** Data extracts follows **

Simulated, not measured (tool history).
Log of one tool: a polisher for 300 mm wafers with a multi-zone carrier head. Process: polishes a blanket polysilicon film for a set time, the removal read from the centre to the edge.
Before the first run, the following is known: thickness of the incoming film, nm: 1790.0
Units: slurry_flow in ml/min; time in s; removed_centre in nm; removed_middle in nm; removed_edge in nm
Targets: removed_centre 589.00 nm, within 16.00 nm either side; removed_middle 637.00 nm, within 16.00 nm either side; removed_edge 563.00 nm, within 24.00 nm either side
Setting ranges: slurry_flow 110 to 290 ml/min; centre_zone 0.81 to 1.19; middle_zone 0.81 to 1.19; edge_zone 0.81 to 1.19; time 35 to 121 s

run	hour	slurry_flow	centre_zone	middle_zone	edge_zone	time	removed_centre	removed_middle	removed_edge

** End of Data extracts **

## Task item
Output the entire set of records exactly as shown.

## Problem solution
Simulated, not measured (tool history).
Log of one tool: a polisher for 300 mm wafers with a multi-zone carrier head. Process: polishes a blanket polysilicon film for a set time, the removal read from the centre to the edge.
Before the first run, the following is known: thickness of the incoming film, nm: 1790.0
Units: slurry_flow in ml/min; time in s; removed_centre in nm; removed_middle in nm; removed_edge in nm
Targets: removed_centre 589.00 nm, within 16.00 nm either side; removed_middle 637.00 nm, within 16.00 nm either side; removed_edge 563.00 nm, within 24.00 nm either side
Setting ranges: slurry_flow 110 to 290 ml/min; centre_zone 0.81 to 1.19; middle_zone 0.81 to 1.19; edge_zone 0.81 to 1.19; time 35 to 121 s

run	hour	slurry_flow	centre_zone	middle_zone	edge_zone	time	removed_centre	removed_middle	removed_edge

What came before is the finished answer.